Work order: Exact transcription of the records is required.

Input data:
# # # #
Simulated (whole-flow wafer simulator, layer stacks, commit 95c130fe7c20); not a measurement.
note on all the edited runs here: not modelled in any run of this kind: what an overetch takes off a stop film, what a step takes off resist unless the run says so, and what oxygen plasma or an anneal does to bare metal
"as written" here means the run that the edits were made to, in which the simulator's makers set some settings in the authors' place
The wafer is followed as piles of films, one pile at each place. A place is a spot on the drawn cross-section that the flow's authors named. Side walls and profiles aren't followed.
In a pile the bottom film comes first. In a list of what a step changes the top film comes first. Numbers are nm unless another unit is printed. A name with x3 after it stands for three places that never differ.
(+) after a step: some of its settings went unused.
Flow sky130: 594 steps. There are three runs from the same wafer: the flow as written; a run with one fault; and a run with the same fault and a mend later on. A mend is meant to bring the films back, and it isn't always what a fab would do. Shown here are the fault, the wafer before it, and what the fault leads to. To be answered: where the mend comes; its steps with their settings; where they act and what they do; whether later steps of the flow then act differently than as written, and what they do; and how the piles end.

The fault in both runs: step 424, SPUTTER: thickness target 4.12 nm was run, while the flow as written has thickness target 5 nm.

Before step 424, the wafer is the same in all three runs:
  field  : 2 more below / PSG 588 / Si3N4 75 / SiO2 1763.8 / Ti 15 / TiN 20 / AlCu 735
# # # #

Written reply:
Simulated (whole-flow wafer simulator, layer stacks, commit 95c130fe7c20); not a measurement.
note on all the edited runs here: not modelled in any run of this kind: what an overetch takes off a stop film, what a step takes off resist unless the run says so, and what oxygen plasma or an anneal does to bare metal
"as written" here means the run that the edits were made to, in which the simulator's makers set some settings in the authors' place
The wafer is followed as piles of films, one pile at each place. A place is a spot on the drawn cross-section that the flow's authors named. Side walls and profiles aren't followed.
In a pile the bottom film comes first. In a list of what a step changes the top film comes first. Numbers are nm unless another unit is printed. A name with x3 after it stands for three places that never differ.
(+) after a step: some of its settings went unused.
Flow sky130: 594 steps. There are three runs from the same wafer: the flow as written; a run with one fault; and a run with the same fault and a mend later on. A mend is meant to bring the films back, and it isn't always what a fab would do. Shown here are the fault, the wafer before it, and what the fault leads to. To be answered: where the mend comes; its steps with their settings; where they act and what they do; whether later steps of the flow then act differently than as written, and what they do; and how the piles end.

The fault in both runs: step 424, SPUTTER: thickness target 4.12 nm was run, while the flow as written has thickness target 5 nm.

Before step 424, the wafer is the same in all three runs:
  field  : 2 more below / PSG 588 / Si3N4 75 / SiO2 1763.8 / Ti 15 / TiN 20 / AlCu 735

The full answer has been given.